PROVIDED MATERIAL
———

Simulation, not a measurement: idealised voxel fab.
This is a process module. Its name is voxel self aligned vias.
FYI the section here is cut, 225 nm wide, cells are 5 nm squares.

———

EXERCISE
The answer should hold only the lines from the start of the records above through the line containing "This is a process", each set down exactly.

RESULT
Simulation, not a measurement: idealised voxel fab.
This is a process module. Its name is voxel self aligned vias.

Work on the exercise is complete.